━━━ Provided information
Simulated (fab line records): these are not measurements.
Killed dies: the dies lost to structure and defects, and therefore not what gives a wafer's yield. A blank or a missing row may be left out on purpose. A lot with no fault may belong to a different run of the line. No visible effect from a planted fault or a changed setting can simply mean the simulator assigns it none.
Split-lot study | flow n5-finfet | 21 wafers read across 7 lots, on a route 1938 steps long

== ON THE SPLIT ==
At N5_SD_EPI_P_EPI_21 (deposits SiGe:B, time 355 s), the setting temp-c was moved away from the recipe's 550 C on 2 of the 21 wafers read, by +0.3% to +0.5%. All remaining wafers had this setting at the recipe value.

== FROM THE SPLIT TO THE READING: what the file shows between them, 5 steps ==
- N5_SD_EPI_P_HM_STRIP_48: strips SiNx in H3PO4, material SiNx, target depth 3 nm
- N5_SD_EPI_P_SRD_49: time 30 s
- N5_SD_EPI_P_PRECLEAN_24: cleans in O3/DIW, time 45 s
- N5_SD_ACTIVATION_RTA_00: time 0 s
━━━━━━

* Work task
Please reproduce, exactly as written, the lines of the records from the first line through the one containing "- N5_SD_EPI_P_HM_STRIP_48: strips".

* Answer area
Simulated (fab line records): these are not measurements.
Killed dies: the dies lost to structure and defects, and therefore not what gives a wafer's yield. A blank or a missing row may be left out on purpose. A lot with no fault may belong to a different run of the line. No visible effect from a planted fault or a changed setting can simply mean the simulator assigns it none.
Split-lot study | flow n5-finfet | 21 wafers read across 7 lots, on a route 1938 steps long

== ON THE SPLIT ==
At N5_SD_EPI_P_EPI_21 (deposits SiGe:B, time 355 s), the setting temp-c was moved away from the recipe's 550 C on 2 of the 21 wafers read, by +0.3% to +0.5%. All remaining wafers had this setting at the recipe value.

== FROM THE SPLIT TO THE READING: what the file shows between them, 5 steps ==
- N5_SD_EPI_P_HM_STRIP_48: strips SiNx in H3PO4, material SiNx, target depth 3 nm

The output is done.